> Work item
From the first line of the records through the line containing "S3: nitrogen that", retype every line exactly and nothing else.

> Data supplied
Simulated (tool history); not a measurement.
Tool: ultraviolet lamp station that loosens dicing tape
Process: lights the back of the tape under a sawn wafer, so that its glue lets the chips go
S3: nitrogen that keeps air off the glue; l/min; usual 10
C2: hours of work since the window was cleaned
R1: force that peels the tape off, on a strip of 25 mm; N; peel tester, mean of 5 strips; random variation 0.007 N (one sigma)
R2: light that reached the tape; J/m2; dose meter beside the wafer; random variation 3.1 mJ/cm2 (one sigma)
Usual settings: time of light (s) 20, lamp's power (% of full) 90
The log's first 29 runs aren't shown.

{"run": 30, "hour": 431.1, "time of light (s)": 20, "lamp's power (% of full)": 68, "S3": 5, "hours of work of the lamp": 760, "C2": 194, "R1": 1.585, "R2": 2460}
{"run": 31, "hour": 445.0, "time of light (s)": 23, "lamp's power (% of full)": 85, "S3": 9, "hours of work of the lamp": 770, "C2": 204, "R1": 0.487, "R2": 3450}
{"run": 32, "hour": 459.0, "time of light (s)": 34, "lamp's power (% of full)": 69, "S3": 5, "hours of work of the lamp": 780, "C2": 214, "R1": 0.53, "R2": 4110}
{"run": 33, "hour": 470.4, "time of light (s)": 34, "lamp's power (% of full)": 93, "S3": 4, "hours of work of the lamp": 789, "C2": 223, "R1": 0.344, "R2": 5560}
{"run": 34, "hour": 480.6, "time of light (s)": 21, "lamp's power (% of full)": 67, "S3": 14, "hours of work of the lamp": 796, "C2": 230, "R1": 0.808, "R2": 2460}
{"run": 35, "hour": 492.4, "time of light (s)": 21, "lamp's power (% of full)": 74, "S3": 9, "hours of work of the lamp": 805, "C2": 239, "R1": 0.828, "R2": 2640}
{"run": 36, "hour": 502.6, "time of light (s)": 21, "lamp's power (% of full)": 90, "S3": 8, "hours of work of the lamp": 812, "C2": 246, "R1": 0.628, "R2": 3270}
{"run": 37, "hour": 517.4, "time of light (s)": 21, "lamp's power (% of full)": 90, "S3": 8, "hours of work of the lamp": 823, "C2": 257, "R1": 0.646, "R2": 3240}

> Answer area
Simulated (tool history); not a measurement.
Tool: ultraviolet lamp station that loosens dicing tape
Process: lights the back of the tape under a sawn wafer, so that its glue lets the chips go
S3: nitrogen that keeps air off the glue; l/min; usual 10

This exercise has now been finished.